BEGIN Excerpted data
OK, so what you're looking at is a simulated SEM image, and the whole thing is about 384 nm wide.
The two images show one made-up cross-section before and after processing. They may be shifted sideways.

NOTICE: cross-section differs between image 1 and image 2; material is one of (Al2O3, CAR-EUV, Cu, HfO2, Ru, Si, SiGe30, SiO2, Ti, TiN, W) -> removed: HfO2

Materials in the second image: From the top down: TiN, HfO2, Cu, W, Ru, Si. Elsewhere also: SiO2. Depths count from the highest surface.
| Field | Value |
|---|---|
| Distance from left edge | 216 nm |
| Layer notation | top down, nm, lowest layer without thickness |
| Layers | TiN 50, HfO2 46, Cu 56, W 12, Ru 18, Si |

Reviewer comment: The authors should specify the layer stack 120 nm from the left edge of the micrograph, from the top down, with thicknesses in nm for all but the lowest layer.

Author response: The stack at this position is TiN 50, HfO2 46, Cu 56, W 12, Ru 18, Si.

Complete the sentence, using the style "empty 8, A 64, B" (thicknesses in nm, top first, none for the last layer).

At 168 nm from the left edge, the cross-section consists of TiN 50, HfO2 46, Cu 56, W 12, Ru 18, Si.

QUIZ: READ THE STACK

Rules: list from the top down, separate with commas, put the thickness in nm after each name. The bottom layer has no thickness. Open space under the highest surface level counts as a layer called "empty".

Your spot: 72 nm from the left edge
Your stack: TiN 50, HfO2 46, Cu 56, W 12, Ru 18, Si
END Excerpted data

* [Activity] In the listing above, find the line containing "edge | 216 nm |" and the line containing "QUIZ: READ THE STACK", then quote both, plus every line between them, exactly as written.

* [Task result]
| Distance from left edge | 216 nm |
| Layer notation | top down, nm, lowest layer without thickness |
| Layers | TiN 50, HfO2 46, Cu 56, W 12, Ru 18, Si |

Reviewer comment: The authors should specify the layer stack 120 nm from the left edge of the micrograph, from the top down, with thicknesses in nm for all but the lowest layer.

Author response: The stack at this position is TiN 50, HfO2 46, Cu 56, W 12, Ru 18, Si.

Complete the sentence, using the style "empty 8, A 64, B" (thicknesses in nm, top first, none for the last layer).

At 168 nm from the left edge, the cross-section consists of TiN 50, HfO2 46, Cu 56, W 12, Ru 18, Si.

QUIZ: READ THE STACK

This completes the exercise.